■ **Supplied material**:
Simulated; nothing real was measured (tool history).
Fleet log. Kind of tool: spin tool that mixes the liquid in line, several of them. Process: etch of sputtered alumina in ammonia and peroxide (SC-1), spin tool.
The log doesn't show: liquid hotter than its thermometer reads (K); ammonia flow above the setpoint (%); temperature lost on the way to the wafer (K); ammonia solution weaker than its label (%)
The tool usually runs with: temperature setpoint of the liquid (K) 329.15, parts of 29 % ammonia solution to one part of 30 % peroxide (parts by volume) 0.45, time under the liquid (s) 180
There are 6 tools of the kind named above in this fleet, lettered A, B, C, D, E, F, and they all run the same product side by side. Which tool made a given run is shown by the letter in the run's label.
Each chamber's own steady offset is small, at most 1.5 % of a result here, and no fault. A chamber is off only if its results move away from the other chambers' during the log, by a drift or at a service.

■ **Assignment**:
Exactly as they stand above, retype all of the records.

■ **Task solution**:
Simulated; nothing real was measured (tool history).
Fleet log. Kind of tool: spin tool that mixes the liquid in line, several of them. Process: etch of sputtered alumina in ammonia and peroxide (SC-1), spin tool.
The log doesn't show: liquid hotter than its thermometer reads (K); ammonia flow above the setpoint (%); temperature lost on the way to the wafer (K); ammonia solution weaker than its label (%)
The tool usually runs with: temperature setpoint of the liquid (K) 329.15, parts of 29 % ammonia solution to one part of 30 % peroxide (parts by volume) 0.45, time under the liquid (s) 180
There are 6 tools of the kind named above in this fleet, lettered A, B, C, D, E, F, and they all run the same product side by side. Which tool made a given run is shown by the letter in the run's label.
Each chamber's own steady offset is small, at most 1.5 % of a result here, and no fault. A chamber is off only if its results move away from the other chambers' during the log, by a drift or at a service.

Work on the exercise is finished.